REQUIRED ACTION:
Set down the lines below exactly as they stand, please. Go from the first through the one containing "First you get".

DATA FOR ANALYSIS:
◆ ◆ ◆ ◆ ◆ ◆ ◆
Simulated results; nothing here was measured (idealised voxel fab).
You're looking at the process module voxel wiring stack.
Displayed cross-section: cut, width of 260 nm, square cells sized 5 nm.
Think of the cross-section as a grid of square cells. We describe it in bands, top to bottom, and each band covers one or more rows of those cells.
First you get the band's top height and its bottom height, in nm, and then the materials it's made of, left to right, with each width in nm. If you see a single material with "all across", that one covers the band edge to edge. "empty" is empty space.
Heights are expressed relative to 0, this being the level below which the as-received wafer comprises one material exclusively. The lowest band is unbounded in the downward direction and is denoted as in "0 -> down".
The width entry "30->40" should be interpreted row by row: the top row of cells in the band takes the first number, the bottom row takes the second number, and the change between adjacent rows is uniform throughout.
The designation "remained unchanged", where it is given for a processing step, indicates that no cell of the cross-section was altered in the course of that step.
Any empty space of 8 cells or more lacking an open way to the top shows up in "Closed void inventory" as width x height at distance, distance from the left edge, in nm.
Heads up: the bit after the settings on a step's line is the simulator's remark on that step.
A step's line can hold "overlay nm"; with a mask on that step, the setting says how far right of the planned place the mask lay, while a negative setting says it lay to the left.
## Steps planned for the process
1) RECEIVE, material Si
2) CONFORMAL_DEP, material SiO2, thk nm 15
◆ ◆ ◆ ◆ ◆ ◆ ◆

RESPONSE AREA:
Simulated results; nothing here was measured (idealised voxel fab).
You're looking at the process module voxel wiring stack.
Displayed cross-section: cut, width of 260 nm, square cells sized 5 nm.
Think of the cross-section as a grid of square cells. We describe it in bands, top to bottom, and each band covers one or more rows of those cells.
First you get the band's top height and its bottom height, in nm, and then the materials it's made of, left to right, with each width in nm. If you see a single material with "all across", that one covers the band edge to edge. "empty" is empty space.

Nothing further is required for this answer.